Data under study:
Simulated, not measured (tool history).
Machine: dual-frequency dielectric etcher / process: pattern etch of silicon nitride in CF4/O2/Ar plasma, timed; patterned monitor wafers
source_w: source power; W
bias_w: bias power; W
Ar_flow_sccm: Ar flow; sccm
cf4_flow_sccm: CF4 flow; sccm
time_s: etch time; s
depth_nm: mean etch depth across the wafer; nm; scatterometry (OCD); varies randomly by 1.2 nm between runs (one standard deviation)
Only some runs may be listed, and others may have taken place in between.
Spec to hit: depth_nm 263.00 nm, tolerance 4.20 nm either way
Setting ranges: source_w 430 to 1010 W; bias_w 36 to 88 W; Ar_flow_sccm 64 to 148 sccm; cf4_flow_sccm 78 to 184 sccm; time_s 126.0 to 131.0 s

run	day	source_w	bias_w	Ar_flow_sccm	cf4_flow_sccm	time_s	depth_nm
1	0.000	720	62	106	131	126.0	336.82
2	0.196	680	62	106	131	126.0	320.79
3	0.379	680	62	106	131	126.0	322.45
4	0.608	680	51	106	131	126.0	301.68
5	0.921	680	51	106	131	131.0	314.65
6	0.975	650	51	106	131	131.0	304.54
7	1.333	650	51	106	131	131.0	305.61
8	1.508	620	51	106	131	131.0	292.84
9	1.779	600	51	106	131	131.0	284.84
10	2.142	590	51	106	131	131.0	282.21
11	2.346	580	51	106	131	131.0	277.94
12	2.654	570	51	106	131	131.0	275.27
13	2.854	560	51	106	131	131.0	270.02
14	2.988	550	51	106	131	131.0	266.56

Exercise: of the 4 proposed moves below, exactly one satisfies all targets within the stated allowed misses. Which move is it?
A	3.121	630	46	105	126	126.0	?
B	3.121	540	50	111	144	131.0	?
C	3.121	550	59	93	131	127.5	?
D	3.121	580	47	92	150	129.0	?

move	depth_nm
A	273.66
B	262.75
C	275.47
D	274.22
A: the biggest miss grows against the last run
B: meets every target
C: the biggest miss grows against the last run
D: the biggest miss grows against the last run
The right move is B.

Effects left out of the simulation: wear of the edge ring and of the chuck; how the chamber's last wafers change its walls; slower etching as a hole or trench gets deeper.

Assignment:
Start at the first line of the material and transcribe each line exactly, stopping once the line containing "time_s: etch time; s" has been written.

Task answer:
Simulated, not measured (tool history).
Machine: dual-frequency dielectric etcher / process: pattern etch of silicon nitride in CF4/O2/Ar plasma, timed; patterned monitor wafers
source_w: source power; W
bias_w: bias power; W
Ar_flow_sccm: Ar flow; sccm
cf4_flow_sccm: CF4 flow; sccm
time_s: etch time; s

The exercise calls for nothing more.